GIVEN INFORMATION:
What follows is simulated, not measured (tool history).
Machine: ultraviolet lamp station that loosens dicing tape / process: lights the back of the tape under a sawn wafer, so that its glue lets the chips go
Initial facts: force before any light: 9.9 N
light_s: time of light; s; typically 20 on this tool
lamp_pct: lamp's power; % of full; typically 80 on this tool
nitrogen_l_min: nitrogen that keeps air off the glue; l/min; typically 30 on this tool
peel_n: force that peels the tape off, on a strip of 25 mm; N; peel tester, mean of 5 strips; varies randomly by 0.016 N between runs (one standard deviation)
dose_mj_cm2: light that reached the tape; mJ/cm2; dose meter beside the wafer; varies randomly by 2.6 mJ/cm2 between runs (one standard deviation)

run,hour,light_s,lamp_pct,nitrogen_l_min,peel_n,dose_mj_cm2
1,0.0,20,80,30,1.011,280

BRIEF: The records above need to be retyped exactly.

REPLY:
What follows is simulated, not measured (tool history).
Machine: ultraviolet lamp station that loosens dicing tape / process: lights the back of the tape under a sawn wafer, so that its glue lets the chips go
Initial facts: force before any light: 9.9 N
light_s: time of light; s; typically 20 on this tool
lamp_pct: lamp's power; % of full; typically 80 on this tool
nitrogen_l_min: nitrogen that keeps air off the glue; l/min; typically 30 on this tool
peel_n: force that peels the tape off, on a strip of 25 mm; N; peel tester, mean of 5 strips; varies randomly by 0.016 N between runs (one standard deviation)
dose_mj_cm2: light that reached the tape; mJ/cm2; dose meter beside the wafer; varies randomly by 2.6 mJ/cm2 between runs (one standard deviation)

run,hour,light_s,lamp_pct,nitrogen_l_min,peel_n,dose_mj_cm2
1,0.0,20,80,30,1.011,280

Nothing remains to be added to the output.